#### Brief
Set out the listing word for word. End with the line that contains "20 CVD: material".

***** Recorded information *****
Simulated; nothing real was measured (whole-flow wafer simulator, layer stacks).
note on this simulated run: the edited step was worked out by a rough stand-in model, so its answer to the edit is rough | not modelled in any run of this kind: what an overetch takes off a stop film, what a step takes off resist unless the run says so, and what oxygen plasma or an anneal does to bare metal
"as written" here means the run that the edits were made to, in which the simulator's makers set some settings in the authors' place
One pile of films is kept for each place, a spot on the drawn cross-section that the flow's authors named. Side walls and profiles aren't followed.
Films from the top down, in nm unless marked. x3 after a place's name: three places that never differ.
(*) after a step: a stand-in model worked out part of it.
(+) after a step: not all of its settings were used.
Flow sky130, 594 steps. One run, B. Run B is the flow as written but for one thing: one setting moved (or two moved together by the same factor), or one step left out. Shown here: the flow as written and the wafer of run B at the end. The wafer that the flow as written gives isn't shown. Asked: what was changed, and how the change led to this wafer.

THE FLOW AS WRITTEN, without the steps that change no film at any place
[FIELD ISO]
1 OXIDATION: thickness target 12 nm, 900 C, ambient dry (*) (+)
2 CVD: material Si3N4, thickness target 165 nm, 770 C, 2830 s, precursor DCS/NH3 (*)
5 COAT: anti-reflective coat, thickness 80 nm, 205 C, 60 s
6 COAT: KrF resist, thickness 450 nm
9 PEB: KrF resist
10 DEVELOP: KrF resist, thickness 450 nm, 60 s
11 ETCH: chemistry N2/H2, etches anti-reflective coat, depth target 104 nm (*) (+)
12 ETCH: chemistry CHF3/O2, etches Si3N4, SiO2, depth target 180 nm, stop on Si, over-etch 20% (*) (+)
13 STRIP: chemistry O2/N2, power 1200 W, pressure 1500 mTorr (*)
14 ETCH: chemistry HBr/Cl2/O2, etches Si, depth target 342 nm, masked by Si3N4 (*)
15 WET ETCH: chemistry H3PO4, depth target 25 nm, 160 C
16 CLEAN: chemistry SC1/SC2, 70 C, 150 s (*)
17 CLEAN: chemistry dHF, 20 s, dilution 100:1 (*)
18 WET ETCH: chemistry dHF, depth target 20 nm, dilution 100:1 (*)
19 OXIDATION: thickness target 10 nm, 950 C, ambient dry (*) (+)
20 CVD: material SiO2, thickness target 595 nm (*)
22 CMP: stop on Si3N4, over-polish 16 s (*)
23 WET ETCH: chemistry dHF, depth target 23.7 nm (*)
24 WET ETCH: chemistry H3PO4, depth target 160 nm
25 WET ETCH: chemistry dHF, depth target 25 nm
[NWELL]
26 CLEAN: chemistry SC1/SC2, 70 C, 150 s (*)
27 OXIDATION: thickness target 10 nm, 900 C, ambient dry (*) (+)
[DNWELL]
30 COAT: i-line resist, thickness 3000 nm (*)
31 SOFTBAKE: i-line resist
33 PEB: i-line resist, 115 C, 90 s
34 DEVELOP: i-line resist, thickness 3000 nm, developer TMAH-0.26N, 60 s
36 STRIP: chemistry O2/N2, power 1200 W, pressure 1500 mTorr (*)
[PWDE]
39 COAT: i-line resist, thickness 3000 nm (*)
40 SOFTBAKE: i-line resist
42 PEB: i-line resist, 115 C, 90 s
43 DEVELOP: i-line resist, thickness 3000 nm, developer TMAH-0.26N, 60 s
*****

#### Answer box
Simulated; nothing real was measured (whole-flow wafer simulator, layer stacks).
note on this simulated run: the edited step was worked out by a rough stand-in model, so its answer to the edit is rough | not modelled in any run of this kind: what an overetch takes off a stop film, what a step takes off resist unless the run says so, and what oxygen plasma or an anneal does to bare metal
"as written" here means the run that the edits were made to, in which the simulator's makers set some settings in the authors' place
One pile of films is kept for each place, a spot on the drawn cross-section that the flow's authors named. Side walls and profiles aren't followed.
Films from the top down, in nm unless marked. x3 after a place's name: three places that never differ.
(*) after a step: a stand-in model worked out part of it.
(+) after a step: not all of its settings were used.
Flow sky130, 594 steps. One run, B. Run B is the flow as written but for one thing: one setting moved (or two moved together by the same factor), or one step left out. Shown here: the flow as written and the wafer of run B at the end. The wafer that the flow as written gives isn't shown. Asked: what was changed, and how the change led to this wafer.

THE FLOW AS WRITTEN, without the steps that change no film at any place
[FIELD ISO]
1 OXIDATION: thickness target 12 nm, 900 C, ambient dry (*) (+)
2 CVD: material Si3N4, thickness target 165 nm, 770 C, 2830 s, precursor DCS/NH3 (*)
5 COAT: anti-reflective coat, thickness 80 nm, 205 C, 60 s
6 COAT: KrF resist, thickness 450 nm
9 PEB: KrF resist
10 DEVELOP: KrF resist, thickness 450 nm, 60 s
11 ETCH: chemistry N2/H2, etches anti-reflective coat, depth target 104 nm (*) (+)
12 ETCH: chemistry CHF3/O2, etches Si3N4, SiO2, depth target 180 nm, stop on Si, over-etch 20% (*) (+)
13 STRIP: chemistry O2/N2, power 1200 W, pressure 1500 mTorr (*)
14 ETCH: chemistry HBr/Cl2/O2, etches Si, depth target 342 nm, masked by Si3N4 (*)
15 WET ETCH: chemistry H3PO4, depth target 25 nm, 160 C
16 CLEAN: chemistry SC1/SC2, 70 C, 150 s (*)
17 CLEAN: chemistry dHF, 20 s, dilution 100:1 (*)
18 WET ETCH: chemistry dHF, depth target 20 nm, dilution 100:1 (*)
19 OXIDATION: thickness target 10 nm, 950 C, ambient dry (*) (+)
20 CVD: material SiO2, thickness target 595 nm (*)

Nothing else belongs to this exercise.